_MATERIAL PROVIDED_:
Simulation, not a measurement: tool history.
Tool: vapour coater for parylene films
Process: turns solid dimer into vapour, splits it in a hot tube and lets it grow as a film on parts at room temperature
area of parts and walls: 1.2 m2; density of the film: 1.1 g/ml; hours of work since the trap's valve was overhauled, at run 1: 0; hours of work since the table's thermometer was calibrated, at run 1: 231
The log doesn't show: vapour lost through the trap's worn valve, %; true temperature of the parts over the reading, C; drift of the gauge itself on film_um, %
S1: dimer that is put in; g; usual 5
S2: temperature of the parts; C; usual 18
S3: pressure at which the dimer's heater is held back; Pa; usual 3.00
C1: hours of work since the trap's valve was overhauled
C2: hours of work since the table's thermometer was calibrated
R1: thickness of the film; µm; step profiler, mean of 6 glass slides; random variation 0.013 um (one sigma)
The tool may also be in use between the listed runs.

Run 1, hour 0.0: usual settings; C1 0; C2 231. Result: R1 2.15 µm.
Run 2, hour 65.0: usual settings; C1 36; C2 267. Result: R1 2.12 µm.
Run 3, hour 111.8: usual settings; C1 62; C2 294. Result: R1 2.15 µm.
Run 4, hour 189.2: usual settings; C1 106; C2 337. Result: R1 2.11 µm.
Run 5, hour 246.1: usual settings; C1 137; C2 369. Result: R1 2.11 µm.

_WORK ITEM_: Your task is to give the records above again, exactly.

_PROBLEM SOLUTION_:
Simulation, not a measurement: tool history.
Tool: vapour coater for parylene films
Process: turns solid dimer into vapour, splits it in a hot tube and lets it grow as a film on parts at room temperature
area of parts and walls: 1.2 m2; density of the film: 1.1 g/ml; hours of work since the trap's valve was overhauled, at run 1: 0; hours of work since the table's thermometer was calibrated, at run 1: 231
The log doesn't show: vapour lost through the trap's worn valve, %; true temperature of the parts over the reading, C; drift of the gauge itself on film_um, %
S1: dimer that is put in; g; usual 5
S2: temperature of the parts; C; usual 18
S3: pressure at which the dimer's heater is held back; Pa; usual 3.00
C1: hours of work since the trap's valve was overhauled
C2: hours of work since the table's thermometer was calibrated
R1: thickness of the film; µm; step profiler, mean of 6 glass slides; random variation 0.013 um (one sigma)
The tool may also be in use between the listed runs.

Run 1, hour 0.0: usual settings; C1 0; C2 231. Result: R1 2.15 µm.
Run 2, hour 65.0: usual settings; C1 36; C2 267. Result: R1 2.12 µm.
Run 3, hour 111.8: usual settings; C1 62; C2 294. Result: R1 2.15 µm.
Run 4, hour 189.2: usual settings; C1 106; C2 337. Result: R1 2.11 µm.
Run 5, hour 246.1: usual settings; C1 137; C2 369. Result: R1 2.11 µm.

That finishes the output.